■ Work instruction
Print verbatim the opening line of the material and every subsequent line through the one containing "note on this".

*** Information given ***
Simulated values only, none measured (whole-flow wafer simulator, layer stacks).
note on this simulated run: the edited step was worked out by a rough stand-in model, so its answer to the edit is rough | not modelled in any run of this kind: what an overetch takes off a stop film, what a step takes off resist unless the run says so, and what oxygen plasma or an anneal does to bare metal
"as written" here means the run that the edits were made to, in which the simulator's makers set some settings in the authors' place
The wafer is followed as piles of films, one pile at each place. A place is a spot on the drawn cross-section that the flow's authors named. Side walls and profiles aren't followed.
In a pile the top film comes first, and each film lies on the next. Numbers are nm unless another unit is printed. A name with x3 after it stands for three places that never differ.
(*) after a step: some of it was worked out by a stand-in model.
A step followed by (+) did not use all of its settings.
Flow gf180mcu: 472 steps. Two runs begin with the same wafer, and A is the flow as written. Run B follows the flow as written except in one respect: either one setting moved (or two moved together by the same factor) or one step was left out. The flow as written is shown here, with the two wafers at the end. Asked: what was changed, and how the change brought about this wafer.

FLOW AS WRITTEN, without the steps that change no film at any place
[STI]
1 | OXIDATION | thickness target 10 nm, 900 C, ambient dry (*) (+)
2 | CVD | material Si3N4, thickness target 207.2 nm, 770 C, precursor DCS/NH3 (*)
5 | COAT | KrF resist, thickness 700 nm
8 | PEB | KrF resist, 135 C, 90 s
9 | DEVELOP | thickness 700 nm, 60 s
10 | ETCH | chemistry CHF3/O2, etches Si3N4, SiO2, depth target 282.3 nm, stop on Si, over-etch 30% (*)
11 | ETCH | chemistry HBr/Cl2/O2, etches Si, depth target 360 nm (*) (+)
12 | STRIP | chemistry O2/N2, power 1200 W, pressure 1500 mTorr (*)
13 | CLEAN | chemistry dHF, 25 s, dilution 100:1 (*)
*** End of Information given ***

■ Your solution
Simulated values only, none measured (whole-flow wafer simulator, layer stacks).
note on this simulated run: the edited step was worked out by a rough stand-in model, so its answer to the edit is rough | not modelled in any run of this kind: what an overetch takes off a stop film, what a step takes off resist unless the run says so, and what oxygen plasma or an anneal does to bare metal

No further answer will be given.